**Exercise:** The response must be a precise copy of the records that follow.

»»
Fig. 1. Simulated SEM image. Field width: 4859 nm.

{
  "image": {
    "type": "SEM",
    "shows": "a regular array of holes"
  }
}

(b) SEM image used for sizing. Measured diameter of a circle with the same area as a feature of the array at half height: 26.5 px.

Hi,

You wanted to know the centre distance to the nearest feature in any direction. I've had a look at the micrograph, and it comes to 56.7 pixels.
««

**Expected answer:**
Fig. 1. Simulated SEM image. Field width: 4859 nm.

{
  "image": {
    "type": "SEM",
    "shows": "a regular array of holes"
  }
}

(b) SEM image used for sizing. Measured diameter of a circle with the same area as a feature of the array at half height: 26.5 px.

Hi,

You wanted to know the centre distance to the nearest feature in any direction. I've had a look at the micrograph, and it comes to 56.7 pixels.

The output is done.